For each entry that follows, write out an identical copy.

■ ■ ■ ■ ■
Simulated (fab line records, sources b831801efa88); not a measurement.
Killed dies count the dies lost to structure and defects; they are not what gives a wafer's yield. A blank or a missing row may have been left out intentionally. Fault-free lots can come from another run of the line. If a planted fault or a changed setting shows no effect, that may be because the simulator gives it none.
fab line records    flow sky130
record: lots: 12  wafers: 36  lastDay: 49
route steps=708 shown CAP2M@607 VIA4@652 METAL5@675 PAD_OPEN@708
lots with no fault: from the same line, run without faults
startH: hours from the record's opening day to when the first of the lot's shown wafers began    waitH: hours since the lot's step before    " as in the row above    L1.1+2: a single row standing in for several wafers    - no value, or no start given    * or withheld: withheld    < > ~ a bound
■ ■ ■ ■ ■

## WRITTEN REPLY
Simulated (fab line records, sources b831801efa88); not a measurement.
Killed dies count the dies lost to structure and defects; they are not what gives a wafer's yield. A blank or a missing row may have been left out intentionally. Fault-free lots can come from another run of the line. If a planted fault or a changed setting shows no effect, that may be because the simulator gives it none.
fab line records    flow sky130
record: lots: 12  wafers: 36  lastDay: 49
route steps=708 shown CAP2M@607 VIA4@652 METAL5@675 PAD_OPEN@708
lots with no fault: from the same line, run without faults
startH: hours from the record's opening day to when the first of the lot's shown wafers began    waitH: hours since the lot's step before    " as in the row above    L1.1+2: a single row standing in for several wafers    - no value, or no start given    * or withheld: withheld    < > ~ a bound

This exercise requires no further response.